**DATA EXCERPTS:**
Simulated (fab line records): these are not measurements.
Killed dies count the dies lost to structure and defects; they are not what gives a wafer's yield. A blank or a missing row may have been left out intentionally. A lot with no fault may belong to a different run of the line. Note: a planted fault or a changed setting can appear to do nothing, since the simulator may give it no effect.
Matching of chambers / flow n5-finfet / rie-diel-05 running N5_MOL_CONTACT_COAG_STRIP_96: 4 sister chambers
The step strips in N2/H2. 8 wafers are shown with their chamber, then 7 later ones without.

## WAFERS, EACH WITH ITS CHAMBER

**REQUIRED ACTION:** Exact reproduction of every entry is needed.

**ANSWER SECTION:**
Simulated (fab line records): these are not measurements.
Killed dies count the dies lost to structure and defects; they are not what gives a wafer's yield. A blank or a missing row may have been left out intentionally. A lot with no fault may belong to a different run of the line. Note: a planted fault or a changed setting can appear to do nothing, since the simulator may give it no effect.
Matching of chambers / flow n5-finfet / rie-diel-05 running N5_MOL_CONTACT_COAG_STRIP_96: 4 sister chambers
The step strips in N2/H2. 8 wafers are shown with their chamber, then 7 later ones without.

## WAFERS, EACH WITH ITS CHAMBER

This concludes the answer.